__WORK REQUEST__:
Write the listing below out again exactly, though only as far as the line with "Lot by lot, what", which is included.

__RECORDS SHOWN__:
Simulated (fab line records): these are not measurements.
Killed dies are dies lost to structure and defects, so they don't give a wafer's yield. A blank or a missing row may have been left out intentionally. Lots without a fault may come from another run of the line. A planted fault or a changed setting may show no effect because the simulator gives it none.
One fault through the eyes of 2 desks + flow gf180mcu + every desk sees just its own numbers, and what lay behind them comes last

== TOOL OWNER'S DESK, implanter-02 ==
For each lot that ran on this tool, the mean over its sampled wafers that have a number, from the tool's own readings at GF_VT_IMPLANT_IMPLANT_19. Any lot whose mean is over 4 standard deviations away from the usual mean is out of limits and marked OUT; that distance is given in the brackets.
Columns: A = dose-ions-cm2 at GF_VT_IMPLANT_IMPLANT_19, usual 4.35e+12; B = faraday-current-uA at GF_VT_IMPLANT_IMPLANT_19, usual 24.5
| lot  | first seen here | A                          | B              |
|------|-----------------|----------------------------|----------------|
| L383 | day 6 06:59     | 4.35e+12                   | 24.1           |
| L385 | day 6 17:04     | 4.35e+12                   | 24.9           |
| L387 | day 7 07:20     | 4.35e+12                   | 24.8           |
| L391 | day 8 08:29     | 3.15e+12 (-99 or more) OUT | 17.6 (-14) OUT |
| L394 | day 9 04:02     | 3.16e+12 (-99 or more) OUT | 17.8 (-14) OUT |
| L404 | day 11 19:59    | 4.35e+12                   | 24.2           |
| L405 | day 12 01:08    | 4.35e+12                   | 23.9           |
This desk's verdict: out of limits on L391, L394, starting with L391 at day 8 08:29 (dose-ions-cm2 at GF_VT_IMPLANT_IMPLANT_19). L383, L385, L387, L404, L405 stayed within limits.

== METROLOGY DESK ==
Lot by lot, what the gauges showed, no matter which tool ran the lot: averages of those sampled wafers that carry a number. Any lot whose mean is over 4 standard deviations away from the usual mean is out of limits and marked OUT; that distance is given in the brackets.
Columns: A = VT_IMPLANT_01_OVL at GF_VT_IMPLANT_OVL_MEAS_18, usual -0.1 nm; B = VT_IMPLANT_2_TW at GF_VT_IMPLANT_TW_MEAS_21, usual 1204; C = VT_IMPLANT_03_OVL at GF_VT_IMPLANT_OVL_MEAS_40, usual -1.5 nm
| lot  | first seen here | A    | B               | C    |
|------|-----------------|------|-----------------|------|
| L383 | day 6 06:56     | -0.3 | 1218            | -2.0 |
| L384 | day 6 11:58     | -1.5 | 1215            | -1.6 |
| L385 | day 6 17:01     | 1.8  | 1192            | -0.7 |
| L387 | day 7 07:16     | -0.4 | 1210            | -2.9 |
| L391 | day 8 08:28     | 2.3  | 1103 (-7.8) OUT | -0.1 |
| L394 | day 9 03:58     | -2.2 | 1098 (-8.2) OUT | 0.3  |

__WRITTEN ANSWER__:
Simulated (fab line records): these are not measurements.
Killed dies are dies lost to structure and defects, so they don't give a wafer's yield. A blank or a missing row may have been left out intentionally. Lots without a fault may come from another run of the line. A planted fault or a changed setting may show no effect because the simulator gives it none.
One fault through the eyes of 2 desks + flow gf180mcu + every desk sees just its own numbers, and what lay behind them comes last

== TOOL OWNER'S DESK, implanter-02 ==
For each lot that ran on this tool, the mean over its sampled wafers that have a number, from the tool's own readings at GF_VT_IMPLANT_IMPLANT_19. Any lot whose mean is over 4 standard deviations away from the usual mean is out of limits and marked OUT; that distance is given in the brackets.
Columns: A = dose-ions-cm2 at GF_VT_IMPLANT_IMPLANT_19, usual 4.35e+12; B = faraday-current-uA at GF_VT_IMPLANT_IMPLANT_19, usual 24.5
| lot  | first seen here | A                          | B              |
|------|-----------------|----------------------------|----------------|
| L383 | day 6 06:59     | 4.35e+12                   | 24.1           |
| L385 | day 6 17:04     | 4.35e+12                   | 24.9           |
| L387 | day 7 07:20     | 4.35e+12                   | 24.8           |
| L391 | day 8 08:29     | 3.15e+12 (-99 or more) OUT | 17.6 (-14) OUT |
| L394 | day 9 04:02     | 3.16e+12 (-99 or more) OUT | 17.8 (-14) OUT |
| L404 | day 11 19:59    | 4.35e+12                   | 24.2           |
| L405 | day 12 01:08    | 4.35e+12                   | 23.9           |
This desk's verdict: out of limits on L391, L394, starting with L391 at day 8 08:29 (dose-ions-cm2 at GF_VT_IMPLANT_IMPLANT_19). L383, L385, L387, L404, L405 stayed within limits.

== METROLOGY DESK ==
Lot by lot, what the gauges showed, no matter which tool ran the lot: averages of those sampled wafers that carry a number. Any lot whose mean is over 4 standard deviations away from the usual mean is out of limits and marked OUT; that distance is given in the brackets.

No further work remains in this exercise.